----- Data section -----

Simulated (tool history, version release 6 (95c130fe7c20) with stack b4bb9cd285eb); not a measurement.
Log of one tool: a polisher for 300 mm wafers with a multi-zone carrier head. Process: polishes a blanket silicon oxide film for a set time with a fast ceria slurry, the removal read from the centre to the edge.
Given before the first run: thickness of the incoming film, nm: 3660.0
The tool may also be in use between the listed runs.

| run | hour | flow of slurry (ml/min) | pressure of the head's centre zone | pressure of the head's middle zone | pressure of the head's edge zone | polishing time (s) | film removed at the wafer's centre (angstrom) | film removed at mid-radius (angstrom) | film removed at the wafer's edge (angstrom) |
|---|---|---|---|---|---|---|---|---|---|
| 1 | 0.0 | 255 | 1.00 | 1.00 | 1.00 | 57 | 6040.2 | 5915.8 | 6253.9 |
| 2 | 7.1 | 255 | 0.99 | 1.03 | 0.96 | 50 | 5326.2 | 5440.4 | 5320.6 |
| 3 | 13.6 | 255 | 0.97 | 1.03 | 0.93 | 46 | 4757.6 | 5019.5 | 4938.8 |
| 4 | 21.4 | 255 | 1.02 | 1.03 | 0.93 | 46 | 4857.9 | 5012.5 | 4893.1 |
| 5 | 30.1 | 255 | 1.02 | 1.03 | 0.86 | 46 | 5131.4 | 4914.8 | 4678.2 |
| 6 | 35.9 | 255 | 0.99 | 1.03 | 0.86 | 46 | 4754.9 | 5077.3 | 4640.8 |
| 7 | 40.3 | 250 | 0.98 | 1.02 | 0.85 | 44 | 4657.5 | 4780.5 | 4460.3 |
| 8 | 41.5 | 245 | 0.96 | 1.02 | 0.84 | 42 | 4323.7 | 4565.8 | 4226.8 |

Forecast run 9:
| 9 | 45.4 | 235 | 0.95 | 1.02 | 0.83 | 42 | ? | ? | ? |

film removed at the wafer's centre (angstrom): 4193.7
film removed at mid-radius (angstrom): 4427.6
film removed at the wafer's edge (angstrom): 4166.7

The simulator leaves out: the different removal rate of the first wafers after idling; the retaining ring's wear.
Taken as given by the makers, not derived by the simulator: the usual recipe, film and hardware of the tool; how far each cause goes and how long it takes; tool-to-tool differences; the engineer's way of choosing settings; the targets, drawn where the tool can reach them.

-----

## Work request:
Beginning at the top of the data, extract each line through the line containing "5915.8 | 6253.9 |" and return those lines exactly, with nothing added.

## Your response:
Simulated (tool history, version release 6 (95c130fe7c20) with stack b4bb9cd285eb); not a measurement.
Log of one tool: a polisher for 300 mm wafers with a multi-zone carrier head. Process: polishes a blanket silicon oxide film for a set time with a fast ceria slurry, the removal read from the centre to the edge.
Given before the first run: thickness of the incoming film, nm: 3660.0
The tool may also be in use between the listed runs.

| run | hour | flow of slurry (ml/min) | pressure of the head's centre zone | pressure of the head's middle zone | pressure of the head's edge zone | polishing time (s) | film removed at the wafer's centre (angstrom) | film removed at mid-radius (angstrom) | film removed at the wafer's edge (angstrom) |
|---|---|---|---|---|---|---|---|---|---|
| 1 | 0.0 | 255 | 1.00 | 1.00 | 1.00 | 57 | 6040.2 | 5915.8 | 6253.9 |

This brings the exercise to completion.